- PROVIDED RECORDS -
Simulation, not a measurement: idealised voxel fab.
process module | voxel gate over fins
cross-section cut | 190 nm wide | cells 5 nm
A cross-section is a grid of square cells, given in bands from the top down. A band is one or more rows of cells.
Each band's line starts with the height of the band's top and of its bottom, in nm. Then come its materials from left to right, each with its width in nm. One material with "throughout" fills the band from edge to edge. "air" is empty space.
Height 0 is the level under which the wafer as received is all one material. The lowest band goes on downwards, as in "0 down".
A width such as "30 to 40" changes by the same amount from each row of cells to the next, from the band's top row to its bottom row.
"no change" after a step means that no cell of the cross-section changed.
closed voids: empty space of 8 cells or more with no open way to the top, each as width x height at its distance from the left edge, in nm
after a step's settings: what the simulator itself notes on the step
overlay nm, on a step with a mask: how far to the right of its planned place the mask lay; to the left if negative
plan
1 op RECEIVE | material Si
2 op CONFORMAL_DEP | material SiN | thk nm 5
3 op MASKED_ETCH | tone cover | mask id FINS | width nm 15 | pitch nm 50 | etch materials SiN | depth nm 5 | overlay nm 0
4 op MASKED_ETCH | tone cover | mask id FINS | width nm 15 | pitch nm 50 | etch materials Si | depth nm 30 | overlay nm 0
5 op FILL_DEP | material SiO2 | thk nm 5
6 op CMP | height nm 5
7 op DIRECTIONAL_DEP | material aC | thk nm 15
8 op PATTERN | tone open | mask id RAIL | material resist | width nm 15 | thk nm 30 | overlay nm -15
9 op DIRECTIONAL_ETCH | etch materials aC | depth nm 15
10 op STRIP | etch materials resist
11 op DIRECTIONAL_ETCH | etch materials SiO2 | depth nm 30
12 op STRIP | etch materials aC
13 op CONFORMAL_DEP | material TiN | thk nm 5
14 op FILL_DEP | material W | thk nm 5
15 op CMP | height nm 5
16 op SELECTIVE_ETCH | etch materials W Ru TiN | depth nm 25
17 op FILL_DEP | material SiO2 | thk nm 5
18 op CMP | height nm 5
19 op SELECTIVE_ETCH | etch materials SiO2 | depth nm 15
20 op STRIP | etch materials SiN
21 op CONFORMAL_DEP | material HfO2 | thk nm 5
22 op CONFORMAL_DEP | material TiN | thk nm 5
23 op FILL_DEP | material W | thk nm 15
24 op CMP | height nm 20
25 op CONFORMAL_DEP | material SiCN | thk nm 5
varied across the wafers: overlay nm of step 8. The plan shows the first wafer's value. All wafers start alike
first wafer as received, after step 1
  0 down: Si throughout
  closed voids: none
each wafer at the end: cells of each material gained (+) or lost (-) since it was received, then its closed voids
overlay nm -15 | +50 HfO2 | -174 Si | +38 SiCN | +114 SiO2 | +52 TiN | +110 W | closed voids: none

- WORK INSTRUCTION -
Quote only the stretch of lines that starts the data above and ends with the line containing "A cross-section is", both included.

- EXERCISE ANSWER -
Simulation, not a measurement: idealised voxel fab.
process module | voxel gate over fins
cross-section cut | 190 nm wide | cells 5 nm
A cross-section is a grid of square cells, given in bands from the top down. A band is one or more rows of cells.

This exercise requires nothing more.